Assignment: An identical copy of all the records is what the answer must contain.

Information shown:
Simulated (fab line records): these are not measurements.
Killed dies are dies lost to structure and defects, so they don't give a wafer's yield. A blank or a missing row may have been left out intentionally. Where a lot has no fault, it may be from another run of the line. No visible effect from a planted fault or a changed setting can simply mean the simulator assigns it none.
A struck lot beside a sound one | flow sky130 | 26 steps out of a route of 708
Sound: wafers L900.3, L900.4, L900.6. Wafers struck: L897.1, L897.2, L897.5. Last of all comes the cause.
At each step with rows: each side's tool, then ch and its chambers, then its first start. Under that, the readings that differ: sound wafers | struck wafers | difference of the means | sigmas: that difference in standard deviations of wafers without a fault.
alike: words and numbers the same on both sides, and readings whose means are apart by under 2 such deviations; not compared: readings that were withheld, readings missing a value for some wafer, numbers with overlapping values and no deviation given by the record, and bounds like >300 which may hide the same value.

Result:
Simulated (fab line records): these are not measurements.
Killed dies are dies lost to structure and defects, so they don't give a wafer's yield. A blank or a missing row may have been left out intentionally. Where a lot has no fault, it may be from another run of the line. No visible effect from a planted fault or a changed setting can simply mean the simulator assigns it none.
A struck lot beside a sound one | flow sky130 | 26 steps out of a route of 708
Sound: wafers L900.3, L900.4, L900.6. Wafers struck: L897.1, L897.2, L897.5. Last of all comes the cause.
At each step with rows: each side's tool, then ch and its chambers, then its first start. Under that, the readings that differ: sound wafers | struck wafers | difference of the means | sigmas: that difference in standard deviations of wafers without a fault.
alike: words and numbers the same on both sides, and readings whose means are apart by under 2 such deviations; not compared: readings that were withheld, readings missing a value for some wafer, numbers with overlapping values and no deviation given by the record, and bounds like >300 which may hide the same value.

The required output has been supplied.